*Exercise*.
Lines below starting with the line with "no value came" and going on through the line with "not compared: rf-hours-counter-h" must be output exactly; the rest of the records must be left out.

[[ Data for analysis, beginning ]]

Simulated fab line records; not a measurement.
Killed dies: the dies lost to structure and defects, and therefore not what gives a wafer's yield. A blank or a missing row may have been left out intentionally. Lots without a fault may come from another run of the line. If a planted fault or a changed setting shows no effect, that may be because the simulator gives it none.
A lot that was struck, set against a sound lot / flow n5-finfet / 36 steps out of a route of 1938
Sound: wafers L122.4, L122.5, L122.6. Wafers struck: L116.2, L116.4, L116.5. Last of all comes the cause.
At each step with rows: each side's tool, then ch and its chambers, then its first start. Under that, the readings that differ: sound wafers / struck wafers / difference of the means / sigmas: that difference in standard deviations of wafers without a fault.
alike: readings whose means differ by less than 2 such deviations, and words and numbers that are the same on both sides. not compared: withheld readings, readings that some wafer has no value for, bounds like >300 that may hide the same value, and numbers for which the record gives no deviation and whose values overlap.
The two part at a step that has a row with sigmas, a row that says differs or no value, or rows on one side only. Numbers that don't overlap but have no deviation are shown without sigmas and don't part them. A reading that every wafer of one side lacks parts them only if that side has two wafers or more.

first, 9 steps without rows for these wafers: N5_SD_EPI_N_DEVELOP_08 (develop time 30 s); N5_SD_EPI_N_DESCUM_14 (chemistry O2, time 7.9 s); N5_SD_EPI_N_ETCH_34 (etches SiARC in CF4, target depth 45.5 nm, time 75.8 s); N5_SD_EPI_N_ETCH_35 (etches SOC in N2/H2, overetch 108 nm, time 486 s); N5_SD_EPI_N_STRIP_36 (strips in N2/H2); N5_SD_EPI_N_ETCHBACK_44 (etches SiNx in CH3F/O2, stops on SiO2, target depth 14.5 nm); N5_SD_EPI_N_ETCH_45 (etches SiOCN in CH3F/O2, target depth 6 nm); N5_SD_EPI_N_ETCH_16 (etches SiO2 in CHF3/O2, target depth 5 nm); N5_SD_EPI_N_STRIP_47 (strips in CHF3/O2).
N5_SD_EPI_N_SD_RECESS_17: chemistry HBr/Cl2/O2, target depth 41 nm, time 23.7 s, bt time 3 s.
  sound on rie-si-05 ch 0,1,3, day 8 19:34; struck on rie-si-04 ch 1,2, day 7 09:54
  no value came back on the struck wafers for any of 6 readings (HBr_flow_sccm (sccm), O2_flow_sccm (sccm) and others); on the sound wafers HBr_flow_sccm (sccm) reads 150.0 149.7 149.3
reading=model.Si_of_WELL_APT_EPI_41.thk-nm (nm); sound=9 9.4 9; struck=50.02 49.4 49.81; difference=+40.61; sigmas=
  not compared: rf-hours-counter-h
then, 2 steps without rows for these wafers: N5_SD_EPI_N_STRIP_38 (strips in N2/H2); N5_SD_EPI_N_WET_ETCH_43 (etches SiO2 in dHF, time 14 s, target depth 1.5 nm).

[[ Data for analysis, end ]]

*Your response*.
  no value came back on the struck wafers for any of 6 readings (HBr_flow_sccm (sccm), O2_flow_sccm (sccm) and others); on the sound wafers HBr_flow_sccm (sccm) reads 150.0 149.7 149.3
reading=model.Si_of_WELL_APT_EPI_41.thk-nm (nm); sound=9 9.4 9; struck=50.02 49.4 49.81; difference=+40.61; sigmas=
  not compared: rf-hours-counter-h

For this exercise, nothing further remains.